● Work item
Set down exactly the lines in the records below that run from the line with "TRAINER: Before you" to the line with "4. Write down the value with its unit.", inclusive, and nothing more.

● Extracted information
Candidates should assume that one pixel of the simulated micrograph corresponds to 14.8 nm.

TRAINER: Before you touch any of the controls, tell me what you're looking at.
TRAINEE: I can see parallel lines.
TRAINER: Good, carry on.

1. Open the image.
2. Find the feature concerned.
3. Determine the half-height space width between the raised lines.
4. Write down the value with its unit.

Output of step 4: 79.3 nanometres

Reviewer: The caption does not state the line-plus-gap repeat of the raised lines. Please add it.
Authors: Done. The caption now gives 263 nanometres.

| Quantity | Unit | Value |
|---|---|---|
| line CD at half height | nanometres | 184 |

● Response
TRAINER: Before you touch any of the controls, tell me what you're looking at.
TRAINEE: I can see parallel lines.
TRAINER: Good, carry on.

1. Open the image.
2. Find the feature concerned.
3. Determine the half-height space width between the raised lines.
4. Write down the value with its unit.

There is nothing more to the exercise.